*ASSIGNMENT*
From the first entry to the last, copy the material exactly as it stands.

*RECORDS SUPPLIED*
━━━━
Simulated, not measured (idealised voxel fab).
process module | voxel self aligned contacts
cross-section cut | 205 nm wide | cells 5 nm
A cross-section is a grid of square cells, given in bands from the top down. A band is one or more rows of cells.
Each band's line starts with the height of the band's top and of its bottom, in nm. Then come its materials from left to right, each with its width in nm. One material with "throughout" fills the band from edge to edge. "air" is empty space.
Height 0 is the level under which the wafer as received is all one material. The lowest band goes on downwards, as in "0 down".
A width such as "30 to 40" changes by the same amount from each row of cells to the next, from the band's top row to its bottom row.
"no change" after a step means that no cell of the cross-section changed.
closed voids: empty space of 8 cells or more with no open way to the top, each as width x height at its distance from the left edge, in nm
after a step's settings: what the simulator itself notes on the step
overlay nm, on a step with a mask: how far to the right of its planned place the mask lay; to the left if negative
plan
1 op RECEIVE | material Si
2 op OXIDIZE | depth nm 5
━━━━

*WRITTEN SOLUTION*
Simulated, not measured (idealised voxel fab).
process module | voxel self aligned contacts
cross-section cut | 205 nm wide | cells 5 nm
A cross-section is a grid of square cells, given in bands from the top down. A band is one or more rows of cells.
Each band's line starts with the height of the band's top and of its bottom, in nm. Then come its materials from left to right, each with its width in nm. One material with "throughout" fills the band from edge to edge. "air" is empty space.
Height 0 is the level under which the wafer as received is all one material. The lowest band goes on downwards, as in "0 down".
A width such as "30 to 40" changes by the same amount from each row of cells to the next, from the band's top row to its bottom row.
"no change" after a step means that no cell of the cross-section changed.
closed voids: empty space of 8 cells or more with no open way to the top, each as width x height at its distance from the left edge, in nm
after a step's settings: what the simulator itself notes on the step
overlay nm, on a step with a mask: how far to the right of its planned place the mask lay; to the left if negative
plan
1 op RECEIVE | material Si
2 op OXIDIZE | depth nm 5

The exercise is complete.